• **Work task**
Starting at the first line of the data below, write out each line exactly until you reach the line containing "some of these", and include that line too.

***

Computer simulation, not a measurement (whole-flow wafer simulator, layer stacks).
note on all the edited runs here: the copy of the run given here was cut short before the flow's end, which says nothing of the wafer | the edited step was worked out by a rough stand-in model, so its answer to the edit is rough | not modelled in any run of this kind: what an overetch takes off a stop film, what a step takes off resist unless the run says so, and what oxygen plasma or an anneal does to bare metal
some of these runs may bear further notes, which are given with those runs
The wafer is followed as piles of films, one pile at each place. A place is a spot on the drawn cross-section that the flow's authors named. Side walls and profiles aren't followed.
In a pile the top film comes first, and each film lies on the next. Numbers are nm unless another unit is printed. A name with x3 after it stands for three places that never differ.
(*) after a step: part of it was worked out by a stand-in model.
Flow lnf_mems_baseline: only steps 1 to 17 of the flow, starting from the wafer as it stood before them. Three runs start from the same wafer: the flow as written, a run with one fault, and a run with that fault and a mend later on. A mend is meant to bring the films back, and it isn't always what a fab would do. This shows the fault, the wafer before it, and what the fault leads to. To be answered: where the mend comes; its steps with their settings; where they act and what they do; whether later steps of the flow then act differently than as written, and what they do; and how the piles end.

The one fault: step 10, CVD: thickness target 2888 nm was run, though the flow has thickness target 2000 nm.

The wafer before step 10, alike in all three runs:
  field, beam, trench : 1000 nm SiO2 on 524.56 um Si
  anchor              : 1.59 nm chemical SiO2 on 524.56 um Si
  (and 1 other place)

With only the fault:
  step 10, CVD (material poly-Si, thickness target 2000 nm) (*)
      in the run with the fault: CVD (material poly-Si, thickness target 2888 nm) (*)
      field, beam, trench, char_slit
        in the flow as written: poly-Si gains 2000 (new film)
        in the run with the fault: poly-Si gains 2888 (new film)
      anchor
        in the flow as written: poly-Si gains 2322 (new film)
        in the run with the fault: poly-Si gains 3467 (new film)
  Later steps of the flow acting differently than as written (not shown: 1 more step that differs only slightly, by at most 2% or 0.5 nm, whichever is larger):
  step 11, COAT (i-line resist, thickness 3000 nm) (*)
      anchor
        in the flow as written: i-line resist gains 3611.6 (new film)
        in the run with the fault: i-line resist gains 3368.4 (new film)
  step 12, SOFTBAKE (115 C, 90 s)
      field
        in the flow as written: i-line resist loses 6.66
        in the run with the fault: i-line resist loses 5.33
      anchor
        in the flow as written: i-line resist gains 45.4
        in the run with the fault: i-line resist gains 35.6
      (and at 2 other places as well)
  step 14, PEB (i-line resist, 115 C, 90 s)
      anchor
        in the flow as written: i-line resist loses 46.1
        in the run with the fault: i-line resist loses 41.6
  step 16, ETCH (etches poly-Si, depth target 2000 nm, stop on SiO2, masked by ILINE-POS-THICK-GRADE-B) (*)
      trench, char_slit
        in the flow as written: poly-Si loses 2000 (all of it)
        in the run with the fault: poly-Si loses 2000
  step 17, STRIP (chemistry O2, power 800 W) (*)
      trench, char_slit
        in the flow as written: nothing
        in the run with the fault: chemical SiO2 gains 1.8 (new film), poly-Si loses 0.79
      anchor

***

• **Exercise solution**
Computer simulation, not a measurement (whole-flow wafer simulator, layer stacks).
note on all the edited runs here: the copy of the run given here was cut short before the flow's end, which says nothing of the wafer | the edited step was worked out by a rough stand-in model, so its answer to the edit is rough | not modelled in any run of this kind: what an overetch takes off a stop film, what a step takes off resist unless the run says so, and what oxygen plasma or an anneal does to bare metal
some of these runs may bear further notes, which are given with those runs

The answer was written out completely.